### REQUIREMENT:
Once the line containing "Killed dies count" has been printed, stop; print every line before it exactly, starting at the top of the material below.

### DATASET ENTRIES:

○ ○ ○ ○ ○ ○ ○

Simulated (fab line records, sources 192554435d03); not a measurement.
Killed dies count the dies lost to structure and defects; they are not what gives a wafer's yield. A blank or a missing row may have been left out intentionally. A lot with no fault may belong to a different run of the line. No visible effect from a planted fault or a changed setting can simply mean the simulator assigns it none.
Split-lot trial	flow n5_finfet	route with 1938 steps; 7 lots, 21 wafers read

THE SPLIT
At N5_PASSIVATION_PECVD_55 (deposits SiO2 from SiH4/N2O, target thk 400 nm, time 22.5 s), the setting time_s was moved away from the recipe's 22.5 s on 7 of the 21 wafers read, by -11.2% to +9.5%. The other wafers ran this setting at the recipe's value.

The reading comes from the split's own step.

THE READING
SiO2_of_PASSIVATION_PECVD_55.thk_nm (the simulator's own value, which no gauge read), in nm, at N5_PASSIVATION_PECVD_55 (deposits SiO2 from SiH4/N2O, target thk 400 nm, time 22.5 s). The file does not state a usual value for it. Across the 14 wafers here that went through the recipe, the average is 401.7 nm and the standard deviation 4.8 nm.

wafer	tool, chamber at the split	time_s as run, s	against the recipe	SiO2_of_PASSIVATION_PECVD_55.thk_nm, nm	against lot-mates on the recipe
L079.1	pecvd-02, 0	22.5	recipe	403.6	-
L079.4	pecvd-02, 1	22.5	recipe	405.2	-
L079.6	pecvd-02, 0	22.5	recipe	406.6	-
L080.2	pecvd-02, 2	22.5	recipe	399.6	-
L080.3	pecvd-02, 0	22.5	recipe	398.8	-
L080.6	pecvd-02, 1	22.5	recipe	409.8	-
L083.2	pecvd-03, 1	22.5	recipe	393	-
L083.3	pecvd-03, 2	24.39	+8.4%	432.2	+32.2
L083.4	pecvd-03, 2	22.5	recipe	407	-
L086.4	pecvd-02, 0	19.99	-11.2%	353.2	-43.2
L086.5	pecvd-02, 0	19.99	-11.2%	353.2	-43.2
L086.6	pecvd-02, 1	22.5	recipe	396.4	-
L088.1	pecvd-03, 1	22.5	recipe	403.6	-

○ ○ ○ ○ ○ ○ ○

### SOLUTION:
Simulated (fab line records, sources 192554435d03); not a measurement.
Killed dies count the dies lost to structure and defects; they are not what gives a wafer's yield. A blank or a missing row may have been left out intentionally. A lot with no fault may belong to a different run of the line. No visible effect from a planted fault or a changed setting can simply mean the simulator assigns it none.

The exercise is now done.